(Brief): Repeat word for word every line of the data below, from the first through the line containing "Please estimate the", and stop there.

BEGIN Supplied material

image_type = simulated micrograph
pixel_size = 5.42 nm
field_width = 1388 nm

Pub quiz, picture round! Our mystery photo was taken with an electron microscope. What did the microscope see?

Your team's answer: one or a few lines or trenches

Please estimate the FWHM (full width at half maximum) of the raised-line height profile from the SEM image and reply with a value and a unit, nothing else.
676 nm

END Supplied material

(Written solution):
image_type = simulated micrograph
pixel_size = 5.42 nm
field_width = 1388 nm

Pub quiz, picture round! Our mystery photo was taken with an electron microscope. What did the microscope see?

Your team's answer: one or a few lines or trenches

Please estimate the FWHM (full width at half maximum) of the raised-line height profile from the SEM image and reply with a value and a unit, nothing else.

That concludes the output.